═══ STORED DATA

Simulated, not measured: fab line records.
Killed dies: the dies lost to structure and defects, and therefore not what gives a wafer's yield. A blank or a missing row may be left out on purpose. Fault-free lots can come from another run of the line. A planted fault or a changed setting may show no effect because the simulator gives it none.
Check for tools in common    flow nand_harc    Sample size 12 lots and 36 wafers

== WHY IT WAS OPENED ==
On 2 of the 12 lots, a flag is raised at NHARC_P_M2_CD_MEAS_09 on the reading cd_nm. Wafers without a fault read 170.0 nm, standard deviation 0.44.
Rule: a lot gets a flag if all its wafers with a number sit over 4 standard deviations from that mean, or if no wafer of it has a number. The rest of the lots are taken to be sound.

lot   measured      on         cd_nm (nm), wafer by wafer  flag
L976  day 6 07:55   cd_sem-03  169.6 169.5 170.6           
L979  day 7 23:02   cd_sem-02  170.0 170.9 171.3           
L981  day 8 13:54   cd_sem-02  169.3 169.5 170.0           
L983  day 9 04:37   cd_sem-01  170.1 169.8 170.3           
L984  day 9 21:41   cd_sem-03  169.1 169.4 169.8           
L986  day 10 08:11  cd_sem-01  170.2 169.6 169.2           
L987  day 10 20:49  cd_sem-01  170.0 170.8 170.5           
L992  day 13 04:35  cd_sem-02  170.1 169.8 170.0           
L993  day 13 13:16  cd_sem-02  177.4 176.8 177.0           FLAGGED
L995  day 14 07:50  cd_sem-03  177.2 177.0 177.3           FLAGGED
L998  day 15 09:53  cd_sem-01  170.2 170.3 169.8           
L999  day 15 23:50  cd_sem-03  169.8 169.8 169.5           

══════

__REQUIRED ACTION__:
What is asked for is an exact copy of the lines above from the one containing "169.6 169.5 170.6" through the one containing "170.2 170.3 169.8", and only those.

__ANSWER BOX__:
L976  day 6 07:55   cd_sem-03  169.6 169.5 170.6           
L979  day 7 23:02   cd_sem-02  170.0 170.9 171.3           
L981  day 8 13:54   cd_sem-02  169.3 169.5 170.0           
L983  day 9 04:37   cd_sem-01  170.1 169.8 170.3           
L984  day 9 21:41   cd_sem-03  169.1 169.4 169.8           
L986  day 10 08:11  cd_sem-01  170.2 169.6 169.2           
L987  day 10 20:49  cd_sem-01  170.0 170.8 170.5           
L992  day 13 04:35  cd_sem-02  170.1 169.8 170.0           
L993  day 13 13:16  cd_sem-02  177.4 176.8 177.0           FLAGGED
L995  day 14 07:50  cd_sem-03  177.2 177.0 177.3           FLAGGED
L998  day 15 09:53  cd_sem-01  170.2 170.3 169.8           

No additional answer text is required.